**BRIEF:**
Retype, exactly as they appear below, the lines between the line holding "Response: Agreed. We" and the line holding "The width of", both ends included.

*** Block opens ***

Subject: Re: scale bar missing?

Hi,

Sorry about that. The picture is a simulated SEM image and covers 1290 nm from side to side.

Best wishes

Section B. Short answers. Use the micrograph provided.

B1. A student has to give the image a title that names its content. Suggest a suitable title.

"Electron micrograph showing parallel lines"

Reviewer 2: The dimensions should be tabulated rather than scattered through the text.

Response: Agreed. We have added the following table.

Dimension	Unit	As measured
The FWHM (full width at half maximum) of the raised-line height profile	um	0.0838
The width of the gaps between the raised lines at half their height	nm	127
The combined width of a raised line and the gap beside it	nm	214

*** Block closes ***

**RESPONSE AREA:**
Response: Agreed. We have added the following table.

Dimension	Unit	As measured
The FWHM (full width at half maximum) of the raised-line height profile	um	0.0838
The width of the gaps between the raised lines at half their height	nm	127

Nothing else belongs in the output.